**Assigned task:**
From the line with "Answer: 178 nm" through the line with "hey, quick one, what's", inclusive, return each line of the data below exactly and leave the rest out.

============================================================

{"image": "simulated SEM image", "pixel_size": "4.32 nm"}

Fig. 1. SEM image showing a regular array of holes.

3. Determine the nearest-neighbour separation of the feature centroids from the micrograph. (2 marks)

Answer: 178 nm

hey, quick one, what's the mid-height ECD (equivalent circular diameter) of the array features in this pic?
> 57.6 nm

============================================================

**Reply:**
Answer: 178 nm

hey, quick one, what's the mid-height ECD (equivalent circular diameter) of the array features in this pic?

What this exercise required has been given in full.